::::
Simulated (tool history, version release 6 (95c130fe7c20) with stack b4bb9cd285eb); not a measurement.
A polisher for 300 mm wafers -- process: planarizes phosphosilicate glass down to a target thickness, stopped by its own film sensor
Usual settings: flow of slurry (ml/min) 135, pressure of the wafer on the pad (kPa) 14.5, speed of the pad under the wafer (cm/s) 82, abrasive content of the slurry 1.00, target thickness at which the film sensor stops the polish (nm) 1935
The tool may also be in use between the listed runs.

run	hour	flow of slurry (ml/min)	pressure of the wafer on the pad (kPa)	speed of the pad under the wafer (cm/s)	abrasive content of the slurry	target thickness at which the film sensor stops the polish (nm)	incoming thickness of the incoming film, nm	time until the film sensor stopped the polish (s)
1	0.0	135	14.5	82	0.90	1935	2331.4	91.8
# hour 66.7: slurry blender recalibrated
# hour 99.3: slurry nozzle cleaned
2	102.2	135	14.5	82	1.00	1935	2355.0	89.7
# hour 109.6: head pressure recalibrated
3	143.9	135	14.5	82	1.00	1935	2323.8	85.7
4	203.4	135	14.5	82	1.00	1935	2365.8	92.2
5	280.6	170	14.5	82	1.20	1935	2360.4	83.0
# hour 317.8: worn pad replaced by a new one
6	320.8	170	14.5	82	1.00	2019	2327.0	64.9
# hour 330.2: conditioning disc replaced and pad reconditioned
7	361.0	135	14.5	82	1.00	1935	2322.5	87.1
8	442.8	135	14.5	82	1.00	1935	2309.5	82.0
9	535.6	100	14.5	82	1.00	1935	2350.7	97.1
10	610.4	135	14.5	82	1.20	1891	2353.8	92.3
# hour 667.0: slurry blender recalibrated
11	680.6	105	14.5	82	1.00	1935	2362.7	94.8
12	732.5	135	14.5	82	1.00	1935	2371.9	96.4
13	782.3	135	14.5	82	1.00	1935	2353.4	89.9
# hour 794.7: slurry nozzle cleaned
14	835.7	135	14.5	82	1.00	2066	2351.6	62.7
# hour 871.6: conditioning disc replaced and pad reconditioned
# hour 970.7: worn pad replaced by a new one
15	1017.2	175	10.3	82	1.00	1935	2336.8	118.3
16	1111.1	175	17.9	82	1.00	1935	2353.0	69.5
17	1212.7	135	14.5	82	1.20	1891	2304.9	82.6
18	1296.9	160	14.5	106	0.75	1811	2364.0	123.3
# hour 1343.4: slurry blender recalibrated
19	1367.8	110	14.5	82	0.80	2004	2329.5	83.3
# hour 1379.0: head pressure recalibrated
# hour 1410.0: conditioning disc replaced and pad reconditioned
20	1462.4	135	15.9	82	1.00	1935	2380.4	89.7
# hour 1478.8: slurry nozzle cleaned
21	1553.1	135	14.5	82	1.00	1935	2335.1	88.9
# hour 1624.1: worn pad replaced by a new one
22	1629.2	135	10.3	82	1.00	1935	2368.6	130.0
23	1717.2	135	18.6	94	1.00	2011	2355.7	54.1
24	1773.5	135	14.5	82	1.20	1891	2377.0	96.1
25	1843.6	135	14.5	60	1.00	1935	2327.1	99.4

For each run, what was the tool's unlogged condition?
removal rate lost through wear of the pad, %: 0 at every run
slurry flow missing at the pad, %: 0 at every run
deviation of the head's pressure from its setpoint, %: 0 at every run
::::

Task item ▸ The output must consist solely of the lines from the first line of the records through the line containing "Usual settings: flow", reproduced exactly.

Solution ▸
Simulated (tool history, version release 6 (95c130fe7c20) with stack b4bb9cd285eb); not a measurement.
A polisher for 300 mm wafers -- process: planarizes phosphosilicate glass down to a target thickness, stopped by its own film sensor
Usual settings: flow of slurry (ml/min) 135, pressure of the wafer on the pad (kPa) 14.5, speed of the pad under the wafer (cm/s) 82, abrasive content of the slurry 1.00, target thickness at which the film sensor stops the polish (nm) 1935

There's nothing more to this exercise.